▶

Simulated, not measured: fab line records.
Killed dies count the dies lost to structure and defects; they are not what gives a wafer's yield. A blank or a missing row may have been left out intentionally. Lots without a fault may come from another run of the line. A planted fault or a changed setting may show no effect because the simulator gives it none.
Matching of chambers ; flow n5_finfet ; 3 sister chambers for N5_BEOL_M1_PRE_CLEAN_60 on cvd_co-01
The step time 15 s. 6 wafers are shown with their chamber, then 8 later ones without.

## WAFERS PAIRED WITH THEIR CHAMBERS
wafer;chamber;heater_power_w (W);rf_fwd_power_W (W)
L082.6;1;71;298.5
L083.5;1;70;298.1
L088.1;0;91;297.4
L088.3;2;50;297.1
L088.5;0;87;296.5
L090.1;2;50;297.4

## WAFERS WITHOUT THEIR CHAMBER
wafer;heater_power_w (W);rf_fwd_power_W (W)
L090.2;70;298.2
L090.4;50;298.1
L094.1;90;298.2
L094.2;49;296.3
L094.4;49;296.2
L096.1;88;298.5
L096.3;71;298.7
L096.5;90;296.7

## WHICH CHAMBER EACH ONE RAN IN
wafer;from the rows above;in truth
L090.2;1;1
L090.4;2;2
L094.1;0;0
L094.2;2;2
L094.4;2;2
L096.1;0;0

◀

_Work item:_
With nothing omitted, set down all of the records again.

_Task result:_
Simulated, not measured: fab line records.
Killed dies count the dies lost to structure and defects; they are not what gives a wafer's yield. A blank or a missing row may have been left out intentionally. Lots without a fault may come from another run of the line. A planted fault or a changed setting may show no effect because the simulator gives it none.
Matching of chambers ; flow n5_finfet ; 3 sister chambers for N5_BEOL_M1_PRE_CLEAN_60 on cvd_co-01
The step time 15 s. 6 wafers are shown with their chamber, then 8 later ones without.

## WAFERS PAIRED WITH THEIR CHAMBERS
wafer;chamber;heater_power_w (W);rf_fwd_power_W (W)
L082.6;1;71;298.5
L083.5;1;70;298.1
L088.1;0;91;297.4
L088.3;2;50;297.1
L088.5;0;87;296.5
L090.1;2;50;297.4

## WAFERS WITHOUT THEIR CHAMBER
wafer;heater_power_w (W);rf_fwd_power_W (W)
L090.2;70;298.2
L090.4;50;298.1
L094.1;90;298.2
L094.2;49;296.3
L094.4;49;296.2
L096.1;88;298.5
L096.3;71;298.7
L096.5;90;296.7

## WHICH CHAMBER EACH ONE RAN IN
wafer;from the rows above;in truth
L090.2;1;1
L090.4;2;2
L094.1;0;0
L094.2;2;2
L094.4;2;2
L096.1;0;0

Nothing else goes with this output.